WORK REQUEST: Taking the line with "removed: film removed, the" as the first and the line with "run 7 hour=35.6" as the last, set down exactly every line in that range from the entries below, and no more.

LISTED ENTRIES:
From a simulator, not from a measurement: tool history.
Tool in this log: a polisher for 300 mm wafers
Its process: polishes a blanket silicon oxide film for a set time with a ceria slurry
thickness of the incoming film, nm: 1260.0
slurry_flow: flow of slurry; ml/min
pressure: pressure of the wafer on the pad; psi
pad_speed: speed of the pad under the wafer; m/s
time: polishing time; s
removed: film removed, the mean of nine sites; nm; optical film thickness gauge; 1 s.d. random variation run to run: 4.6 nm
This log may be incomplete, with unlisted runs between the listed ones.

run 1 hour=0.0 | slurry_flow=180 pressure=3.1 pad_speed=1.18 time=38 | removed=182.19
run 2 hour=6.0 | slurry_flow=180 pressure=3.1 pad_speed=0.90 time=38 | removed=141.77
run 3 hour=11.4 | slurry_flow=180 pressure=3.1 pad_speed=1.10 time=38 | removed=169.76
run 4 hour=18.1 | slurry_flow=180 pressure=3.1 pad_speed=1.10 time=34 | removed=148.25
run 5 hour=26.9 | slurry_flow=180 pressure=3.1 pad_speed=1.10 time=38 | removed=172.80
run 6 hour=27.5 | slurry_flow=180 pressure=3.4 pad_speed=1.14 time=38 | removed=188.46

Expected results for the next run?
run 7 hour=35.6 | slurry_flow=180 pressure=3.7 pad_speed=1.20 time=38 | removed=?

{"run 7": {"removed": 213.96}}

WRITTEN REPLY:
removed: film removed, the mean of nine sites; nm; optical film thickness gauge; 1 s.d. random variation run to run: 4.6 nm
This log may be incomplete, with unlisted runs between the listed ones.

run 1 hour=0.0 | slurry_flow=180 pressure=3.1 pad_speed=1.18 time=38 | removed=182.19
run 2 hour=6.0 | slurry_flow=180 pressure=3.1 pad_speed=0.90 time=38 | removed=141.77
run 3 hour=11.4 | slurry_flow=180 pressure=3.1 pad_speed=1.10 time=38 | removed=169.76
run 4 hour=18.1 | slurry_flow=180 pressure=3.1 pad_speed=1.10 time=34 | removed=148.25
run 5 hour=26.9 | slurry_flow=180 pressure=3.1 pad_speed=1.10 time=38 | removed=172.80
run 6 hour=27.5 | slurry_flow=180 pressure=3.4 pad_speed=1.14 time=38 | removed=188.46

Expected results for the next run?
run 7 hour=35.6 | slurry_flow=180 pressure=3.7 pad_speed=1.20 time=38 | removed=?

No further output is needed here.